━━ RAW DATA ━━

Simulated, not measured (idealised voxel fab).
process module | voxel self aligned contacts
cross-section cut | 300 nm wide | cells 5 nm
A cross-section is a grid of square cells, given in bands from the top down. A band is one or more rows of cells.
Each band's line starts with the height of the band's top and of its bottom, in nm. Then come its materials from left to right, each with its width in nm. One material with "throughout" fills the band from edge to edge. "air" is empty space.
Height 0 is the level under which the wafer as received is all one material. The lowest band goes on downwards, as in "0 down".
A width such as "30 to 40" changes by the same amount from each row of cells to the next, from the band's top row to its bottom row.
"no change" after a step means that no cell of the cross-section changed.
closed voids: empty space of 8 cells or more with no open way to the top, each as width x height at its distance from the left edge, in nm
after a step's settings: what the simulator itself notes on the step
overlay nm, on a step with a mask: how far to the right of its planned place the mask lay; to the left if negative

━━━

**REQUIRED ACTION**
Reproduce, word for word and in full, only the lines above that start at the line with "cross-section cut | 300 nm wide | cells 5 nm" and run through the line with "after a step's", both ends included.

**ANSWER SECTION**
cross-section cut | 300 nm wide | cells 5 nm
A cross-section is a grid of square cells, given in bands from the top down. A band is one or more rows of cells.
Each band's line starts with the height of the band's top and of its bottom, in nm. Then come its materials from left to right, each with its width in nm. One material with "throughout" fills the band from edge to edge. "air" is empty space.
Height 0 is the level under which the wafer as received is all one material. The lowest band goes on downwards, as in "0 down".
A width such as "30 to 40" changes by the same amount from each row of cells to the next, from the band's top row to its bottom row.
"no change" after a step means that no cell of the cross-section changed.
closed voids: empty space of 8 cells or more with no open way to the top, each as width x height at its distance from the left edge, in nm
after a step's settings: what the simulator itself notes on the step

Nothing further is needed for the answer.